▶ Task item
Would you give the entries below again, precisely as they are written?

▶ Excerpted records
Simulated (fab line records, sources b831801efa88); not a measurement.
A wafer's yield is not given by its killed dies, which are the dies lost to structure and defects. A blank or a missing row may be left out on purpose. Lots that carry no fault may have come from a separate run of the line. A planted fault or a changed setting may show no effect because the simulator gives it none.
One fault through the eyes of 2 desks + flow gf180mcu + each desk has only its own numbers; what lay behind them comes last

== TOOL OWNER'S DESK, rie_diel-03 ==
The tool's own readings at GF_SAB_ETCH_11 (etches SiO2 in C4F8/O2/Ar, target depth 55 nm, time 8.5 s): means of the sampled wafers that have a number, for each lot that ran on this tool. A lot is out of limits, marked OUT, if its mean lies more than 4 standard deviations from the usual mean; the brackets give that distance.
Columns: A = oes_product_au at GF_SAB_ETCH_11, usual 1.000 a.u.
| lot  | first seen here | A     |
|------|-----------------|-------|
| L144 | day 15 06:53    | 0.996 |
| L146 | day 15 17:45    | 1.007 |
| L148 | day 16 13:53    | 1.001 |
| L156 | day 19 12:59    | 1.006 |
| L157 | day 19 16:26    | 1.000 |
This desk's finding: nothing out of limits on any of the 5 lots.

▶ Task output
Simulated (fab line records, sources b831801efa88); not a measurement.
A wafer's yield is not given by its killed dies, which are the dies lost to structure and defects. A blank or a missing row may be left out on purpose. Lots that carry no fault may have come from a separate run of the line. A planted fault or a changed setting may show no effect because the simulator gives it none.
One fault through the eyes of 2 desks + flow gf180mcu + each desk has only its own numbers; what lay behind them comes last

== TOOL OWNER'S DESK, rie_diel-03 ==
The tool's own readings at GF_SAB_ETCH_11 (etches SiO2 in C4F8/O2/Ar, target depth 55 nm, time 8.5 s): means of the sampled wafers that have a number, for each lot that ran on this tool. A lot is out of limits, marked OUT, if its mean lies more than 4 standard deviations from the usual mean; the brackets give that distance.
Columns: A = oes_product_au at GF_SAB_ETCH_11, usual 1.000 a.u.
| lot  | first seen here | A     |
|------|-----------------|-------|
| L144 | day 15 06:53    | 0.996 |
| L146 | day 15 17:45    | 1.007 |
| L148 | day 16 13:53    | 1.001 |
| L156 | day 19 12:59    | 1.006 |
| L157 | day 19 16:26    | 1.000 |
This desk's finding: nothing out of limits on any of the 5 lots.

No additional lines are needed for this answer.